Required action:
Copy the lines exactly. Begin at the first line of the data and stop after the line with "C1: hours since the thermometer was replaced".

Stored data:
--- START ---
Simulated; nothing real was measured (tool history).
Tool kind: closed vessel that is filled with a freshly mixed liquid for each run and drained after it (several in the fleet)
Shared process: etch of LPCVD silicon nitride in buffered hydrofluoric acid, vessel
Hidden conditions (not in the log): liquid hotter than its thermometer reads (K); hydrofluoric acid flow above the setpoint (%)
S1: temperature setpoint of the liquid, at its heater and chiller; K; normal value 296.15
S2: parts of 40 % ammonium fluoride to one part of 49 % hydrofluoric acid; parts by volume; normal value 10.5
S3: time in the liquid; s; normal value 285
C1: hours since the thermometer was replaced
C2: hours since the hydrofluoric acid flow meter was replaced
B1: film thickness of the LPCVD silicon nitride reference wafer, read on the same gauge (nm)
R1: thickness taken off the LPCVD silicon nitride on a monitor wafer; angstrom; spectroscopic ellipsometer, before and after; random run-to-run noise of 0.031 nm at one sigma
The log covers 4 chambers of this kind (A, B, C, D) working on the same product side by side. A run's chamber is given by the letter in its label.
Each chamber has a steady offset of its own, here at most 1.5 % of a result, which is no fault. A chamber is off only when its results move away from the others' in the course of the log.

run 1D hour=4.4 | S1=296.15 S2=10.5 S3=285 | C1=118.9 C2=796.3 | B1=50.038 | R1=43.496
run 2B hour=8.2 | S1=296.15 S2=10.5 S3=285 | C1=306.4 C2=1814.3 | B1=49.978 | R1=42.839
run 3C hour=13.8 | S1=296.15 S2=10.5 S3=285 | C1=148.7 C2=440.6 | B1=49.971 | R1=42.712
--- END ---

Task solution:
Simulated; nothing real was measured (tool history).
Tool kind: closed vessel that is filled with a freshly mixed liquid for each run and drained after it (several in the fleet)
Shared process: etch of LPCVD silicon nitride in buffered hydrofluoric acid, vessel
Hidden conditions (not in the log): liquid hotter than its thermometer reads (K); hydrofluoric acid flow above the setpoint (%)
S1: temperature setpoint of the liquid, at its heater and chiller; K; normal value 296.15
S2: parts of 40 % ammonium fluoride to one part of 49 % hydrofluoric acid; parts by volume; normal value 10.5
S3: time in the liquid; s; normal value 285
C1: hours since the thermometer was replaced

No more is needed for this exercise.